(Data for analysis Opens)
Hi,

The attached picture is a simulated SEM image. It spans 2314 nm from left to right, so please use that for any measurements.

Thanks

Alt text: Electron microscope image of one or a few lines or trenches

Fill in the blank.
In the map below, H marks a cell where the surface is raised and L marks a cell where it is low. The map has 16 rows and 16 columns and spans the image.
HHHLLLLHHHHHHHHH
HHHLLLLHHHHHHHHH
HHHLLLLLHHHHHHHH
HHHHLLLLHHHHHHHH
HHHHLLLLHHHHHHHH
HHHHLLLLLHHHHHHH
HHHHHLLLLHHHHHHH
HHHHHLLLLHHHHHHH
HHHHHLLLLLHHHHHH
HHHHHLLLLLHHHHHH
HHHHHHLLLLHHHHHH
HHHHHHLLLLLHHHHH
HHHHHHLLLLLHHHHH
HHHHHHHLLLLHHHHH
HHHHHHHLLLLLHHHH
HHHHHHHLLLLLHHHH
(Data for analysis Closes)

Work item
Using the entries above, give back exactly the line containing "Fill in the blank.", the line containing "HHHHLLLLLHHHHHHH", and every line between them, and nothing else.

Task solution
Fill in the blank.
In the map below, H marks a cell where the surface is raised and L marks a cell where it is low. The map has 16 rows and 16 columns and spans the image.
HHHLLLLHHHHHHHHH
HHHLLLLHHHHHHHHH
HHHLLLLLHHHHHHHH
HHHHLLLLHHHHHHHH
HHHHLLLLHHHHHHHH
HHHHLLLLLHHHHHHH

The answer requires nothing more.